ASSIGNED TASK:
Word for word, return the lines from the top of the listing to the line containing "One pile of", both ends included, and no others.

-=-=-=-=-
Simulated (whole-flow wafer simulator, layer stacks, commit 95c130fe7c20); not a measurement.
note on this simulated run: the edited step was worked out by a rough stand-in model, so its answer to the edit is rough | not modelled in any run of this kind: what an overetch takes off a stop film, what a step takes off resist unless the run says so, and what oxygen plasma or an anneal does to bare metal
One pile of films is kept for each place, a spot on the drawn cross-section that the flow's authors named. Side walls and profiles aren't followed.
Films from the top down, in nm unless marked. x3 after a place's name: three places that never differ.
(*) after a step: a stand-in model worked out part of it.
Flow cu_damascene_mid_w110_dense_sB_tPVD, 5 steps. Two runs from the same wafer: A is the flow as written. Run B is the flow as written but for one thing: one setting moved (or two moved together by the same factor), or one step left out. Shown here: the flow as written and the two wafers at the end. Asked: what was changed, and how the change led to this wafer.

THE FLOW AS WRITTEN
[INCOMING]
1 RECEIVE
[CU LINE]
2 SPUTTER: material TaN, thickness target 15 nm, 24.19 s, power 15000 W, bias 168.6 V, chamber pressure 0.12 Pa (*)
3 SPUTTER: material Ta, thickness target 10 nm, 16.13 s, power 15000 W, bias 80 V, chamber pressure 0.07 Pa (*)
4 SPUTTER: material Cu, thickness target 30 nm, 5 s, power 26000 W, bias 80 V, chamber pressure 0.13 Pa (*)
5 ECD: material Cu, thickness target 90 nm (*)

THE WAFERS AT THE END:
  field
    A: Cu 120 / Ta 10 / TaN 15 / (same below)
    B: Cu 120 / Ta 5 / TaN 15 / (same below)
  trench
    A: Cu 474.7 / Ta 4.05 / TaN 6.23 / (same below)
-=-=-=-=-

EXERCISE ANSWER:
Simulated (whole-flow wafer simulator, layer stacks, commit 95c130fe7c20); not a measurement.
note on this simulated run: the edited step was worked out by a rough stand-in model, so its answer to the edit is rough | not modelled in any run of this kind: what an overetch takes off a stop film, what a step takes off resist unless the run says so, and what oxygen plasma or an anneal does to bare metal
One pile of films is kept for each place, a spot on the drawn cross-section that the flow's authors named. Side walls and profiles aren't followed.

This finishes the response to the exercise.